**Assignment**: Produce word for word the lines of the data below running from the one that has "Killed dies are" to the one that has "route steps=325 shown", inclusive, and no others.

**Information provided**:
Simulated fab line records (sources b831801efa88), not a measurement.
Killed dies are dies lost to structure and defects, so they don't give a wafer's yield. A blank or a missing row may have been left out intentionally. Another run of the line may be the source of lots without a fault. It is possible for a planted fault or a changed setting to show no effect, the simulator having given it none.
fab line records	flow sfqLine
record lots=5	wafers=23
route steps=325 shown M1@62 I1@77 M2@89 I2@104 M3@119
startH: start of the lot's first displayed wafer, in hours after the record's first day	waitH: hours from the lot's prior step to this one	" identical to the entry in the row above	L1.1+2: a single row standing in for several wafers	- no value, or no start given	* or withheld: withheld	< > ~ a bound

**Response area**:
Killed dies are dies lost to structure and defects, so they don't give a wafer's yield. A blank or a missing row may have been left out intentionally. Another run of the line may be the source of lots without a fault. It is possible for a planted fault or a changed setting to show no effect, the simulator having given it none.
fab line records	flow sfqLine
record lots=5	wafers=23
route steps=325 shown M1@62 I1@77 M2@89 I2@104 M3@119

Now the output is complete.